__Dataset entries__:
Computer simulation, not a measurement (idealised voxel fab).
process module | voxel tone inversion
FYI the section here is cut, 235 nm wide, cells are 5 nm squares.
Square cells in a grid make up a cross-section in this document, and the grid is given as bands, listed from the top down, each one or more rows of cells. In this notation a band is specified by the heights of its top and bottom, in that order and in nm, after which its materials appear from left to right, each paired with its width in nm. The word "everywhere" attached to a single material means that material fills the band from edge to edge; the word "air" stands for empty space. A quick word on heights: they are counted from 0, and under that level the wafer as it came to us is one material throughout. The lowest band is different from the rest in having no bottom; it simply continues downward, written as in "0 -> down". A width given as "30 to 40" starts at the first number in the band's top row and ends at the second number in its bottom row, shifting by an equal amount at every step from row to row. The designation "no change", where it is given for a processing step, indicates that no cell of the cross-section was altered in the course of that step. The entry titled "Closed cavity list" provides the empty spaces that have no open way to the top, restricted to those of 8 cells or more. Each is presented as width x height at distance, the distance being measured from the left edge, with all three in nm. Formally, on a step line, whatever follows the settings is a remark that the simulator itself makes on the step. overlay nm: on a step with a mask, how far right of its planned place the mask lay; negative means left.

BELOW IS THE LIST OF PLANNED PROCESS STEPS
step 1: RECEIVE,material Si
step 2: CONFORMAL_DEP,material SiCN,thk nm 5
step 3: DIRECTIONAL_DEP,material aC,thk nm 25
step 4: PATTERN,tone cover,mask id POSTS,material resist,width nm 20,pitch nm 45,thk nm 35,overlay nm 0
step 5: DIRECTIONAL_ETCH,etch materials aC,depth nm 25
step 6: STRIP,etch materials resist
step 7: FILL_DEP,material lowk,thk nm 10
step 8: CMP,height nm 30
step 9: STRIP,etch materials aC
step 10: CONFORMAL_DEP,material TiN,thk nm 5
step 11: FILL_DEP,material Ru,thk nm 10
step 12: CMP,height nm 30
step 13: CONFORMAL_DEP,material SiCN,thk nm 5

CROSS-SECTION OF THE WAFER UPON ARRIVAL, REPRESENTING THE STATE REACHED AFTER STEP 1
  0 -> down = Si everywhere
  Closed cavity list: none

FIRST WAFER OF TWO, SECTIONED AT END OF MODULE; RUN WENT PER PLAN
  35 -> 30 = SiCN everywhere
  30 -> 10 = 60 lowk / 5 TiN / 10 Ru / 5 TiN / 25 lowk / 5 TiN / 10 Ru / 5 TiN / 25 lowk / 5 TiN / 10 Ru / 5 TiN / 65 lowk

__Work instruction__: What you give back should be exactly the lines of the data above from the line with "step 13: CONFORMAL_DEP,material SiCN,thk nm 5" through the line with "35 -> 30 = SiCN everywhere", both of those included, and nothing more.

__Result__:
step 13: CONFORMAL_DEP,material SiCN,thk nm 5

CROSS-SECTION OF THE WAFER UPON ARRIVAL, REPRESENTING THE STATE REACHED AFTER STEP 1
  0 -> down = Si everywhere
  Closed cavity list: none

FIRST WAFER OF TWO, SECTIONED AT END OF MODULE; RUN WENT PER PLAN
  35 -> 30 = SiCN everywhere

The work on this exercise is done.